> REQUIREMENT: Lines below starting with the line with "A colleague glances" and going on through the line with "Authors: Done. The caption now gives 58.5 px." must be output exactly; the rest of the records must be left out.

> DATA:
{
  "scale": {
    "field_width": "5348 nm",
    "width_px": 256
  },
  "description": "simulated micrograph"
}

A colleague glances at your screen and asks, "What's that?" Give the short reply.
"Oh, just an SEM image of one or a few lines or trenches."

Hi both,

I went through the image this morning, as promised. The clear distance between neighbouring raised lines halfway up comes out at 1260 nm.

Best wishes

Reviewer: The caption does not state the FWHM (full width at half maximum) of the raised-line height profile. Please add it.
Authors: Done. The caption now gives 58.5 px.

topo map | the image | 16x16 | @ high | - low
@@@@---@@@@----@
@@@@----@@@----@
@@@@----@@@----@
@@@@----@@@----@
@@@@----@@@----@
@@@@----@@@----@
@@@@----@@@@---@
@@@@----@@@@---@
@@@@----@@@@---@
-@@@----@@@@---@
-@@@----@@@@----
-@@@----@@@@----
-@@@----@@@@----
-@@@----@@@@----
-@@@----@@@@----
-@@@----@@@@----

> RESPONSE AREA:
A colleague glances at your screen and asks, "What's that?" Give the short reply.
"Oh, just an SEM image of one or a few lines or trenches."

Hi both,

I went through the image this morning, as promised. The clear distance between neighbouring raised lines halfway up comes out at 1260 nm.

Best wishes

Reviewer: The caption does not state the FWHM (full width at half maximum) of the raised-line height profile. Please add it.
Authors: Done. The caption now gives 58.5 px.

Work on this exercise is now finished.